**WORK ORDER**
Nothing past the line containing "Sheet: topography" belongs in the output. Copy exactly every line of the data below from the first up to and including it.

**DATASET ENTRIES**
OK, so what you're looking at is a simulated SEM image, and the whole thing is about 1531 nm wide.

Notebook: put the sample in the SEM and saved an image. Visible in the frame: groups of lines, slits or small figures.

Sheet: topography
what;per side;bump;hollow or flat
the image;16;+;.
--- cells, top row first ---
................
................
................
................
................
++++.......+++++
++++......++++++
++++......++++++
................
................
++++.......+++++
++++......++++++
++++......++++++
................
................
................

**EXERCISE SOLUTION**
OK, so what you're looking at is a simulated SEM image, and the whole thing is about 1531 nm wide.

Notebook: put the sample in the SEM and saved an image. Visible in the frame: groups of lines, slits or small figures.

Sheet: topography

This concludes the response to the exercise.